━━ INFORMATION PROVIDED ━━
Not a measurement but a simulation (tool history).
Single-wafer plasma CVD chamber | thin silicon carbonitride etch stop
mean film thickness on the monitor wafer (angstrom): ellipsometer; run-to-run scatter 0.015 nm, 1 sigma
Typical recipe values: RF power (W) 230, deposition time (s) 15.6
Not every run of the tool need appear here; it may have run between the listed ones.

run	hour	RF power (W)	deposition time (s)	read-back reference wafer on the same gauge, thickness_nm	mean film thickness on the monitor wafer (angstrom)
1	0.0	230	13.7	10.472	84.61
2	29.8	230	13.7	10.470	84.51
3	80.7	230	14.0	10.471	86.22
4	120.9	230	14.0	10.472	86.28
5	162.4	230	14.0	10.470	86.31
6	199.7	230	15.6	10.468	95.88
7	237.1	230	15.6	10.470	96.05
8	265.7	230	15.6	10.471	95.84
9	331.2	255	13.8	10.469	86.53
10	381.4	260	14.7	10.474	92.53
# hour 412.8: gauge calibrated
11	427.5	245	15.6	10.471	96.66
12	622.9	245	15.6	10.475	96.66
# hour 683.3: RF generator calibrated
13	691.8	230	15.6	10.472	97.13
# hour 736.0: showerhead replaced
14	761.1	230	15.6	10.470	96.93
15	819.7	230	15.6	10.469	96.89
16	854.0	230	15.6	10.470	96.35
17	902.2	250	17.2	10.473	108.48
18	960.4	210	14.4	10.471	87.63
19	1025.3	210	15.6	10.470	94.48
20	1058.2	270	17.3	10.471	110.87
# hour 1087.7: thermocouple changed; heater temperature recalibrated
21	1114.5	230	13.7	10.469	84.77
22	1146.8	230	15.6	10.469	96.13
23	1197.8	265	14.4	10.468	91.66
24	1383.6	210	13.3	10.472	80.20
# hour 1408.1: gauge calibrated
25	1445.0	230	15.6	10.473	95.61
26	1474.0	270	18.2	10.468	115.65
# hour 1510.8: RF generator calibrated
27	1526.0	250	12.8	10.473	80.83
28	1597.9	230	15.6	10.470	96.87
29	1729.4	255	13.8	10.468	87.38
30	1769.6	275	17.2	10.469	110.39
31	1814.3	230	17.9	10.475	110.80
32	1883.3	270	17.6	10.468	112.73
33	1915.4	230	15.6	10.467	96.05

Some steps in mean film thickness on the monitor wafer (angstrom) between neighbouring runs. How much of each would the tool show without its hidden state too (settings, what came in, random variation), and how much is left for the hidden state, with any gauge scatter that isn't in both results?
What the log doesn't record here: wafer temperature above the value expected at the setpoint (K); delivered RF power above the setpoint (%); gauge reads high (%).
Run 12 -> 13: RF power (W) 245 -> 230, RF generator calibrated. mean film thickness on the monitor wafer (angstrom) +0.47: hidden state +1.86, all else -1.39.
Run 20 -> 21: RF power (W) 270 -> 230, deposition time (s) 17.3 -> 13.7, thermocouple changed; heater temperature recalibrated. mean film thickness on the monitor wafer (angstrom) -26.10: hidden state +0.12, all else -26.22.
━━━

▸ WORK ORDER
Precisely reproduce the lines of the entries, beginning at the first and ending at the one containing "Not every run". Add nothing.

▸ WRITTEN SOLUTION
Not a measurement but a simulation (tool history).
Single-wafer plasma CVD chamber | thin silicon carbonitride etch stop
mean film thickness on the monitor wafer (angstrom): ellipsometer; run-to-run scatter 0.015 nm, 1 sigma
Typical recipe values: RF power (W) 230, deposition time (s) 15.6
Not every run of the tool need appear here; it may have run between the listed ones.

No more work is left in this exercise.